== == ==
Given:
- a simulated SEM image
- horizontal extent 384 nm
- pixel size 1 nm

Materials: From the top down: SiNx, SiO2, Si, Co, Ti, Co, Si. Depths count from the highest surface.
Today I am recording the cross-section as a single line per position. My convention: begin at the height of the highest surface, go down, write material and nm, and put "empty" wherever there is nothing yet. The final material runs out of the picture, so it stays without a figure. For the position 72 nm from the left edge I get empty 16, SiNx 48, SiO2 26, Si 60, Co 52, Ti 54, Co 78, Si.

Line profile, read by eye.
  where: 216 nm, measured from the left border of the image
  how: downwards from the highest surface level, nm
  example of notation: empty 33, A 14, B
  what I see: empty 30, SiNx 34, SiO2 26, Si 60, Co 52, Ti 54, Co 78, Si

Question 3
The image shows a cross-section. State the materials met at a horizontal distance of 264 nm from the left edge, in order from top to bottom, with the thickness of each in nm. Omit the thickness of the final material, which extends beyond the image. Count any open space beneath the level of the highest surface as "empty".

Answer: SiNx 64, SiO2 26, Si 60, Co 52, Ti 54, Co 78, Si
== == ==

■ ACTIVITY ■
Go through the data above from its first line and copy each line exactly, stopping once the line with "how: downwards from" has been copied.

■ SOLUTION ■
Given:
- a simulated SEM image
- horizontal extent 384 nm
- pixel size 1 nm

Materials: From the top down: SiNx, SiO2, Si, Co, Ti, Co, Si. Depths count from the highest surface.
Today I am recording the cross-section as a single line per position. My convention: begin at the height of the highest surface, go down, write material and nm, and put "empty" wherever there is nothing yet. The final material runs out of the picture, so it stays without a figure. For the position 72 nm from the left edge I get empty 16, SiNx 48, SiO2 26, Si 60, Co 52, Ti 54, Co 78, Si.

Line profile, read by eye.
  where: 216 nm, measured from the left border of the image
  how: downwards from the highest surface level, nm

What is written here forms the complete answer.